*** Supplied records

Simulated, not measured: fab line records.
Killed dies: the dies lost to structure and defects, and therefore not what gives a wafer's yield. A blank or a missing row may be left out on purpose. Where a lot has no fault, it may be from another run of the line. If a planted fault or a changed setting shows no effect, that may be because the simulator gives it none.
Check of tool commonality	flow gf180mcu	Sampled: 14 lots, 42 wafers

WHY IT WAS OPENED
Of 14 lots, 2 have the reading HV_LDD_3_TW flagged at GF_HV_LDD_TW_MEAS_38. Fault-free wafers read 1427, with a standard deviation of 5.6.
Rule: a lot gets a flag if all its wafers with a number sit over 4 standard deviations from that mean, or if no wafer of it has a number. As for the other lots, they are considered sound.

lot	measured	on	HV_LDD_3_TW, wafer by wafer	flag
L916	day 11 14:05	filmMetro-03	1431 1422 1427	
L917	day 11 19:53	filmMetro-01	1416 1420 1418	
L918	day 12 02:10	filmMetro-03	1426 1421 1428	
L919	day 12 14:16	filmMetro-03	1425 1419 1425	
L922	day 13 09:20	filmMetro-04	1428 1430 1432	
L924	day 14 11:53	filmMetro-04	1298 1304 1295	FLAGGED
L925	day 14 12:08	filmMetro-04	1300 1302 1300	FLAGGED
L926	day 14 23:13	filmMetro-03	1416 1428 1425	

******

**Work item:** Beginning with the first line and ending with the last, copy the material above exactly.

**Solution:**
Simulated, not measured: fab line records.
Killed dies: the dies lost to structure and defects, and therefore not what gives a wafer's yield. A blank or a missing row may be left out on purpose. Where a lot has no fault, it may be from another run of the line. If a planted fault or a changed setting shows no effect, that may be because the simulator gives it none.
Check of tool commonality	flow gf180mcu	Sampled: 14 lots, 42 wafers

WHY IT WAS OPENED
Of 14 lots, 2 have the reading HV_LDD_3_TW flagged at GF_HV_LDD_TW_MEAS_38. Fault-free wafers read 1427, with a standard deviation of 5.6.
Rule: a lot gets a flag if all its wafers with a number sit over 4 standard deviations from that mean, or if no wafer of it has a number. As for the other lots, they are considered sound.

lot	measured	on	HV_LDD_3_TW, wafer by wafer	flag
L916	day 11 14:05	filmMetro-03	1431 1422 1427	
L917	day 11 19:53	filmMetro-01	1416 1420 1418	
L918	day 12 02:10	filmMetro-03	1426 1421 1428	
L919	day 12 14:16	filmMetro-03	1425 1419 1425	
L922	day 13 09:20	filmMetro-04	1428 1430 1432	
L924	day 14 11:53	filmMetro-04	1298 1304 1295	FLAGGED
L925	day 14 12:08	filmMetro-04	1300 1302 1300	FLAGGED
L926	day 14 23:13	filmMetro-03	1416 1428 1425	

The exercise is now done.